** Opening SOURCE DATA block **

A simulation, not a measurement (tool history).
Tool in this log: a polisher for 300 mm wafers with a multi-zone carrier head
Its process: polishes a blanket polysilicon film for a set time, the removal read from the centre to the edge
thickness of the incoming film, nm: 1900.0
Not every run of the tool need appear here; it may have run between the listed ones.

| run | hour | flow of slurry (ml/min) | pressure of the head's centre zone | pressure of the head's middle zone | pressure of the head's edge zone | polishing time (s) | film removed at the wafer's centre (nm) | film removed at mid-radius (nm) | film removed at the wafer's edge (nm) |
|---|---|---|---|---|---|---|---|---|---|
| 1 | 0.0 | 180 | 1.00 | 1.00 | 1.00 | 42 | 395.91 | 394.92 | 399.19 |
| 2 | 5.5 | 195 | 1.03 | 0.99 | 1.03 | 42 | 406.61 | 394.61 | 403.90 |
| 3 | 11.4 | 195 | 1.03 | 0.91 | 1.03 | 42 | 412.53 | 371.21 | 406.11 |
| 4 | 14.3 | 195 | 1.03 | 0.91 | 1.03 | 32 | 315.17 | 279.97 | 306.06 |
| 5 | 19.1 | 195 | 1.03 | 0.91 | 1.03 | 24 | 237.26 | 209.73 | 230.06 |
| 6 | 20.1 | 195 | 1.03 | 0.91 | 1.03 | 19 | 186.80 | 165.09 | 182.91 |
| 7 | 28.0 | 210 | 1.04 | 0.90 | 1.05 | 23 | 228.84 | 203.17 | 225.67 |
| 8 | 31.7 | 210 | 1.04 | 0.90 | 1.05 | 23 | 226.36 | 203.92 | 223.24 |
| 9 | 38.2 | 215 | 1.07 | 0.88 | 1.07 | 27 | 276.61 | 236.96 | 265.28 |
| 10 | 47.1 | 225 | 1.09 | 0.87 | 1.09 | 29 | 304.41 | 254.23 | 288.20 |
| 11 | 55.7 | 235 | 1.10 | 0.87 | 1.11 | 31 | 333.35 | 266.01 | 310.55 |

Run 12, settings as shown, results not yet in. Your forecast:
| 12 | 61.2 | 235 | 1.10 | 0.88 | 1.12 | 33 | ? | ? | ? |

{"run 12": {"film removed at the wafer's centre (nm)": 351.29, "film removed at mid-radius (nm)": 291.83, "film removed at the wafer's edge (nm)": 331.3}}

** Closing SOURCE DATA block **

- [REQUIREMENT]: With the first line being the one containing "Its process: polishes" and the last line the one containing "Not every run", transcribe exactly the lines above that fall in that range.

- [RESULT]:
Its process: polishes a blanket polysilicon film for a set time, the removal read from the centre to the edge
thickness of the incoming film, nm: 1900.0
Not every run of the tool need appear here; it may have run between the listed ones.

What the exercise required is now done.